ASSIGNMENT
The listing below contains a span that opens with the line containing "step 11, EBR" and closes with the line containing "step 15, CD MEAS". Return that span exactly.

::: EXTRACTED INFORMATION

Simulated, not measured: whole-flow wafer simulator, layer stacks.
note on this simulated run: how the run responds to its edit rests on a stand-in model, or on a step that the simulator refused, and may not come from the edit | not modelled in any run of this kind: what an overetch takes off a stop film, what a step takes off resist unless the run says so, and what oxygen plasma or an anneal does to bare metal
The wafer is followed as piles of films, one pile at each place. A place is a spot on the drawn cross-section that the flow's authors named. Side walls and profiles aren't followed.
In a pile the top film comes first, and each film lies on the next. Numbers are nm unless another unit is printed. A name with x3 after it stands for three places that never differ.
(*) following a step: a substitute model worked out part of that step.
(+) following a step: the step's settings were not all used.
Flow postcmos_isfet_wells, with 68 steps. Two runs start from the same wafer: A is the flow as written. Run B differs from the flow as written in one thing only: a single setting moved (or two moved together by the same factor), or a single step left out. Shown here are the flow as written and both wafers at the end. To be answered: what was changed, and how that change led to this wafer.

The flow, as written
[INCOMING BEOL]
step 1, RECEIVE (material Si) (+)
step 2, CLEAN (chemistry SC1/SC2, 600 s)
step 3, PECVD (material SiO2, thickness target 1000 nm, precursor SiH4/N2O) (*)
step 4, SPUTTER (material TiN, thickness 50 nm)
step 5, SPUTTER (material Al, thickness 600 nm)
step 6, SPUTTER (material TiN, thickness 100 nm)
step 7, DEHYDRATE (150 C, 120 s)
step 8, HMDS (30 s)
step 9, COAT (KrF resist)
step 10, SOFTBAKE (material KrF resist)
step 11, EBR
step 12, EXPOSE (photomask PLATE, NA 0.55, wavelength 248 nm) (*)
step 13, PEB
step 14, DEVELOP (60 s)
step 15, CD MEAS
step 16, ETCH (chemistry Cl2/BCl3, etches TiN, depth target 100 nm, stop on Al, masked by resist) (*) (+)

::::::

TASK ANSWER
step 11, EBR
step 12, EXPOSE (photomask PLATE, NA 0.55, wavelength 248 nm) (*)
step 13, PEB
step 14, DEVELOP (60 s)
step 15, CD MEAS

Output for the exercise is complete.